**Assigned task:**
From the line containing "route steps=1159 shown A_CONTACT@857" down to the line containing "step: NHARC_A_CONTACT_DESCUM_47" in the records below, reproduce every line exactly, ends included, and omit all others.

**Data listing:**
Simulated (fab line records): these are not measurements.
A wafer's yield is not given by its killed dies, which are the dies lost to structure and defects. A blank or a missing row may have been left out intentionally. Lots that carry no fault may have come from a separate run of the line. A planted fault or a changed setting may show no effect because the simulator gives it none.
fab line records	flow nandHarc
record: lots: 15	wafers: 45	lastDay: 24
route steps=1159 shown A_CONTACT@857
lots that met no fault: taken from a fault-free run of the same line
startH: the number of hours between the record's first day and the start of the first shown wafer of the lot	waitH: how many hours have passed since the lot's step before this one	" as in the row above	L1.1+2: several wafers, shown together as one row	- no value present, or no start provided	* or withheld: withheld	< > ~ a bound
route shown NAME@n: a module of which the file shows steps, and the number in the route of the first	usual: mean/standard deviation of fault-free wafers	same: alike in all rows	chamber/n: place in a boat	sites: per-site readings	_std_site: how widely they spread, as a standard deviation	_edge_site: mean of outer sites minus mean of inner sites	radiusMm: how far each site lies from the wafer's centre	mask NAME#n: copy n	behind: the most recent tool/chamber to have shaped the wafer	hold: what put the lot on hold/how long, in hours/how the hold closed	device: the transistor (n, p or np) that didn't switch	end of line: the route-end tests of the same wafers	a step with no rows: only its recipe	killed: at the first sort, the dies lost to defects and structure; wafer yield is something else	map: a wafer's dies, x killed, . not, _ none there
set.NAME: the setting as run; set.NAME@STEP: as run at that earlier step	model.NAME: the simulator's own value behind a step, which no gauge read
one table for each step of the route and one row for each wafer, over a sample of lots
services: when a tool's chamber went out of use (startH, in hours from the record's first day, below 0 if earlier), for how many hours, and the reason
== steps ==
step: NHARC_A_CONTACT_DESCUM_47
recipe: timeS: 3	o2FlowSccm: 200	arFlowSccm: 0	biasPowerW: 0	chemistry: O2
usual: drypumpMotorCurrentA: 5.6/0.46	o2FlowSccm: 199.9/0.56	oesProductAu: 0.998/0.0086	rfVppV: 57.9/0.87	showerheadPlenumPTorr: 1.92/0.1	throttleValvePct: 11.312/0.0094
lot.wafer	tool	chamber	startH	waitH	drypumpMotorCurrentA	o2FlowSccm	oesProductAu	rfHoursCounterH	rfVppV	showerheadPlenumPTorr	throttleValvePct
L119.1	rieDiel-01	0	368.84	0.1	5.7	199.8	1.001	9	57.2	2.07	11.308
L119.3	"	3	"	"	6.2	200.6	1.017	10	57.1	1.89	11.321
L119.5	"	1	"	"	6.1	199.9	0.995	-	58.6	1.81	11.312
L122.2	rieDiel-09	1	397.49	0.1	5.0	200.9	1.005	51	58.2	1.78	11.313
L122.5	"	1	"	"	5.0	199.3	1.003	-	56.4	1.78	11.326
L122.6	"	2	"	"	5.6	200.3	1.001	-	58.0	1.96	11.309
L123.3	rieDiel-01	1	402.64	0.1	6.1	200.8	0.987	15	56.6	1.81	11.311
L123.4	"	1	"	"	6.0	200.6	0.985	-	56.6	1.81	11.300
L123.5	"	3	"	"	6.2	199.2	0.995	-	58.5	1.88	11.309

**Response area:**
route steps=1159 shown A_CONTACT@857
lots that met no fault: taken from a fault-free run of the same line
startH: the number of hours between the record's first day and the start of the first shown wafer of the lot	waitH: how many hours have passed since the lot's step before this one	" as in the row above	L1.1+2: several wafers, shown together as one row	- no value present, or no start provided	* or withheld: withheld	< > ~ a bound
route shown NAME@n: a module of which the file shows steps, and the number in the route of the first	usual: mean/standard deviation of fault-free wafers	same: alike in all rows	chamber/n: place in a boat	sites: per-site readings	_std_site: how widely they spread, as a standard deviation	_edge_site: mean of outer sites minus mean of inner sites	radiusMm: how far each site lies from the wafer's centre	mask NAME#n: copy n	behind: the most recent tool/chamber to have shaped the wafer	hold: what put the lot on hold/how long, in hours/how the hold closed	device: the transistor (n, p or np) that didn't switch	end of line: the route-end tests of the same wafers	a step with no rows: only its recipe	killed: at the first sort, the dies lost to defects and structure; wafer yield is something else	map: a wafer's dies, x killed, . not, _ none there
set.NAME: the setting as run; set.NAME@STEP: as run at that earlier step	model.NAME: the simulator's own value behind a step, which no gauge read
one table for each step of the route and one row for each wafer, over a sample of lots
services: when a tool's chamber went out of use (startH, in hours from the record's first day, below 0 if earlier), for how many hours, and the reason
== steps ==
step: NHARC_A_CONTACT_DESCUM_47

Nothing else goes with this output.